===== DATA LISTING =====

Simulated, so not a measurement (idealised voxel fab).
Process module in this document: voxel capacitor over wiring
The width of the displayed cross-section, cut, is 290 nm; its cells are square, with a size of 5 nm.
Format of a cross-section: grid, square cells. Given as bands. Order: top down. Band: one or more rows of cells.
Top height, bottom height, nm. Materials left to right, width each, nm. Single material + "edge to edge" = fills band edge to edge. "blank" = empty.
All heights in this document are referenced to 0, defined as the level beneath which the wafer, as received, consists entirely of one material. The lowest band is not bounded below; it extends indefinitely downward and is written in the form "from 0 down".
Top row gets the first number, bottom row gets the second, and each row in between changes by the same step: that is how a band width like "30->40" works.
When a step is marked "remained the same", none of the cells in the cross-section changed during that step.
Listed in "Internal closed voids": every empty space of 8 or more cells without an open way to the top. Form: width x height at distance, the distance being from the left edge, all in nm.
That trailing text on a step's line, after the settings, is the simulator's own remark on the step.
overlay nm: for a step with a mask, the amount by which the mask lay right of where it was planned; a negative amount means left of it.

=====

*WORK ORDER*:
Nothing past the line containing "Format of a" should be restated; transcribe the material exactly from its first line through that line.

*RESPONSE*:
Simulated, so not a measurement (idealised voxel fab).
Process module in this document: voxel capacitor over wiring
The width of the displayed cross-section, cut, is 290 nm; its cells are square, with a size of 5 nm.
Format of a cross-section: grid, square cells. Given as bands. Order: top down. Band: one or more rows of cells.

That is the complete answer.